• [Activity]: Within the listing below, please copy exactly the lines between the line holding "calibrated | leakage_pa |" and the line holding "436 | 254.41 |", inclusive.

• [Supplied material]:

------------------------------------------------------------------------

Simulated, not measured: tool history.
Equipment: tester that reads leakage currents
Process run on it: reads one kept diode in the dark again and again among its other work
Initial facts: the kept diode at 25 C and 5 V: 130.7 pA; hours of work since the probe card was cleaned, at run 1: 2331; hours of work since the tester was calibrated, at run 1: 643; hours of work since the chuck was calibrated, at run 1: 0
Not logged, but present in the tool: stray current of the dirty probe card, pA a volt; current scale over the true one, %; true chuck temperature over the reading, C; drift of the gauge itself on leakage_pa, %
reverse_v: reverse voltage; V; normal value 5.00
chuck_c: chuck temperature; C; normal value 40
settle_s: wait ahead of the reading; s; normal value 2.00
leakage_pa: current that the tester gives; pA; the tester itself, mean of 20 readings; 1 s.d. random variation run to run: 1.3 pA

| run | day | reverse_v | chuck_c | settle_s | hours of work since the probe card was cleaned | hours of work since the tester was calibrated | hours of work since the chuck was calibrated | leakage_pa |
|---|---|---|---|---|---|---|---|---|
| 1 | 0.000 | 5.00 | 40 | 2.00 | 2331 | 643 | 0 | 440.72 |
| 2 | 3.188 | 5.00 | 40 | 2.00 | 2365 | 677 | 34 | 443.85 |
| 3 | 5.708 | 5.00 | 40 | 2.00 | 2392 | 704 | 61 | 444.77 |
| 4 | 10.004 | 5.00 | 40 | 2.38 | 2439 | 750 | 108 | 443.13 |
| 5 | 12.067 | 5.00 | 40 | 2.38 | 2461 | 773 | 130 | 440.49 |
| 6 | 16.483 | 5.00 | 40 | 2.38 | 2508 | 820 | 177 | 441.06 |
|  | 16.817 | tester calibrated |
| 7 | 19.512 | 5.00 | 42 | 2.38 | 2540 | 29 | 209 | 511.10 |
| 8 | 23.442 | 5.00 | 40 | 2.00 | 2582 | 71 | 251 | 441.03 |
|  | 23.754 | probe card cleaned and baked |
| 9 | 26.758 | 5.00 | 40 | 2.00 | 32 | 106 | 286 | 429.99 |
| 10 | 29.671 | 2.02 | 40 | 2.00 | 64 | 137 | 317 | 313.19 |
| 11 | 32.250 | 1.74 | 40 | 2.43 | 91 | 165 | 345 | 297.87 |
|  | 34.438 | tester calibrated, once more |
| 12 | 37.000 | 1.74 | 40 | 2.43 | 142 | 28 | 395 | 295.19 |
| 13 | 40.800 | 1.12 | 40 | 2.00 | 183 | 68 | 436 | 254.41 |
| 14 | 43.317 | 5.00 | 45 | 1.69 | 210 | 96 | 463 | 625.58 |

------------------------------------------------------------------------

• [Response]:
| run | day | reverse_v | chuck_c | settle_s | hours of work since the probe card was cleaned | hours of work since the tester was calibrated | hours of work since the chuck was calibrated | leakage_pa |
|---|---|---|---|---|---|---|---|---|
| 1 | 0.000 | 5.00 | 40 | 2.00 | 2331 | 643 | 0 | 440.72 |
| 2 | 3.188 | 5.00 | 40 | 2.00 | 2365 | 677 | 34 | 443.85 |
| 3 | 5.708 | 5.00 | 40 | 2.00 | 2392 | 704 | 61 | 444.77 |
| 4 | 10.004 | 5.00 | 40 | 2.38 | 2439 | 750 | 108 | 443.13 |
| 5 | 12.067 | 5.00 | 40 | 2.38 | 2461 | 773 | 130 | 440.49 |
| 6 | 16.483 | 5.00 | 40 | 2.38 | 2508 | 820 | 177 | 441.06 |
|  | 16.817 | tester calibrated |
| 7 | 19.512 | 5.00 | 42 | 2.38 | 2540 | 29 | 209 | 511.10 |
| 8 | 23.442 | 5.00 | 40 | 2.00 | 2582 | 71 | 251 | 441.03 |
|  | 23.754 | probe card cleaned and baked |
| 9 | 26.758 | 5.00 | 40 | 2.00 | 32 | 106 | 286 | 429.99 |
| 10 | 29.671 | 2.02 | 40 | 2.00 | 64 | 137 | 317 | 313.19 |
| 11 | 32.250 | 1.74 | 40 | 2.43 | 91 | 165 | 345 | 297.87 |
|  | 34.438 | tester calibrated, once more |
| 12 | 37.000 | 1.74 | 40 | 2.43 | 142 | 28 | 395 | 295.19 |
| 13 | 40.800 | 1.12 | 40 | 2.00 | 183 | 68 | 436 | 254.41 |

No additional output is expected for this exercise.